Exercise » Everything in the records should be repeated exactly.

Entries provided »
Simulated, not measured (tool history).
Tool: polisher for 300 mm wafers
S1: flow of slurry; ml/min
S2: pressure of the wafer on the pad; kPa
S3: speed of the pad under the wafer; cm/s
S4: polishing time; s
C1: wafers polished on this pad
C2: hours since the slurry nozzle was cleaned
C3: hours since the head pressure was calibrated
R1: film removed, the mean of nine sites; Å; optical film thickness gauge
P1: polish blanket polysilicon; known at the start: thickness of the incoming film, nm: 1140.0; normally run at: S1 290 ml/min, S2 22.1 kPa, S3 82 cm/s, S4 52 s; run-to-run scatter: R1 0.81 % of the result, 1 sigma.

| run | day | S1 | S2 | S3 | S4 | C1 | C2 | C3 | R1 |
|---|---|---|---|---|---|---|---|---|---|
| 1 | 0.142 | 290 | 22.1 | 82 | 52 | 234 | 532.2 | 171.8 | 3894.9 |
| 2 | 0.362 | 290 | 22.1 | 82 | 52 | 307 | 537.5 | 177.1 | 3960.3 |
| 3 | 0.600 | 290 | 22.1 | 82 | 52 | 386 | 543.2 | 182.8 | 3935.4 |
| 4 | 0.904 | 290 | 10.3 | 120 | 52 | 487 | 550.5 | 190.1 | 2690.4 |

Exercise answer »
Simulated, not measured (tool history).
Tool: polisher for 300 mm wafers
S1: flow of slurry; ml/min
S2: pressure of the wafer on the pad; kPa
S3: speed of the pad under the wafer; cm/s
S4: polishing time; s
C1: wafers polished on this pad
C2: hours since the slurry nozzle was cleaned
C3: hours since the head pressure was calibrated
R1: film removed, the mean of nine sites; Å; optical film thickness gauge
P1: polish blanket polysilicon; known at the start: thickness of the incoming film, nm: 1140.0; normally run at: S1 290 ml/min, S2 22.1 kPa, S3 82 cm/s, S4 52 s; run-to-run scatter: R1 0.81 % of the result, 1 sigma.

| run | day | S1 | S2 | S3 | S4 | C1 | C2 | C3 | R1 |
|---|---|---|---|---|---|---|---|---|---|
| 1 | 0.142 | 290 | 22.1 | 82 | 52 | 234 | 532.2 | 171.8 | 3894.9 |
| 2 | 0.362 | 290 | 22.1 | 82 | 52 | 307 | 537.5 | 177.1 | 3960.3 |
| 3 | 0.600 | 290 | 22.1 | 82 | 52 | 386 | 543.2 | 182.8 | 3935.4 |
| 4 | 0.904 | 290 | 10.3 | 120 | 52 | 487 | 550.5 | 190.1 | 2690.4 |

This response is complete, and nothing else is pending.